Recorded information
▽

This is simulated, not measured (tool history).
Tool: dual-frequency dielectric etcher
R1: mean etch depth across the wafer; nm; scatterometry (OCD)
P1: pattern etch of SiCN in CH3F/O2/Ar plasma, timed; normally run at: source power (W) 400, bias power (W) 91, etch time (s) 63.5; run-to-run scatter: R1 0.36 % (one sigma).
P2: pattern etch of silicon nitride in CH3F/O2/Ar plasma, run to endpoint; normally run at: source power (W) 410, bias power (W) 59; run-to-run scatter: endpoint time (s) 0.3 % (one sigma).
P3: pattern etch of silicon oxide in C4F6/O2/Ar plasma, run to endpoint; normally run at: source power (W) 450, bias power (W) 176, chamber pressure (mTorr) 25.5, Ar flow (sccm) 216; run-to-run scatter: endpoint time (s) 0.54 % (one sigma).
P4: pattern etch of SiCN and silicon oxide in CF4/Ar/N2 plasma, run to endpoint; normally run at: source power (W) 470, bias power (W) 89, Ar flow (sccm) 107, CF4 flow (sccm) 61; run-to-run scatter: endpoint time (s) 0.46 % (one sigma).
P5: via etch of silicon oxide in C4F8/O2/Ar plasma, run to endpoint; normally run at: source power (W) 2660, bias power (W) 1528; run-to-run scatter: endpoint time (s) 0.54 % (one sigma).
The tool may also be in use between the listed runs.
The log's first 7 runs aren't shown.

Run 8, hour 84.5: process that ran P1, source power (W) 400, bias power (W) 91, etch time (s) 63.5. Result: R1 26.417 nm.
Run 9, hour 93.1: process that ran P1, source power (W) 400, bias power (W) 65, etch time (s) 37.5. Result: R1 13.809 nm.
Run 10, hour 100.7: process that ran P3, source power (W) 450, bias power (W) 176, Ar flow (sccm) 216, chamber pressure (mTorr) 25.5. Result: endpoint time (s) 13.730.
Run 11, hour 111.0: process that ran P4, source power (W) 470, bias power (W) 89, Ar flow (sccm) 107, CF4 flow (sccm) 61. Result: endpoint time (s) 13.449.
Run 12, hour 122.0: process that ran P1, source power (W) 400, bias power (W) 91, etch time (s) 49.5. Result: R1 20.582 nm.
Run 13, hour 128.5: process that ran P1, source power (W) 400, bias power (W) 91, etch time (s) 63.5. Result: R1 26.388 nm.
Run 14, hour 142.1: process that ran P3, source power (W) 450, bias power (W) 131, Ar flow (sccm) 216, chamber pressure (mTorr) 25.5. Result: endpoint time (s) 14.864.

△

Transcribe, please, every line from the first line of the listing above through the line with "P3: pattern etch". Keep both ends and nothing else.

Exercise result
This is simulated, not measured (tool history).
Tool: dual-frequency dielectric etcher
R1: mean etch depth across the wafer; nm; scatterometry (OCD)
P1: pattern etch of SiCN in CH3F/O2/Ar plasma, timed; normally run at: source power (W) 400, bias power (W) 91, etch time (s) 63.5; run-to-run scatter: R1 0.36 % (one sigma).
P2: pattern etch of silicon nitride in CH3F/O2/Ar plasma, run to endpoint; normally run at: source power (W) 410, bias power (W) 59; run-to-run scatter: endpoint time (s) 0.3 % (one sigma).
P3: pattern etch of silicon oxide in C4F6/O2/Ar plasma, run to endpoint; normally run at: source power (W) 450, bias power (W) 176, chamber pressure (mTorr) 25.5, Ar flow (sccm) 216; run-to-run scatter: endpoint time (s) 0.54 % (one sigma).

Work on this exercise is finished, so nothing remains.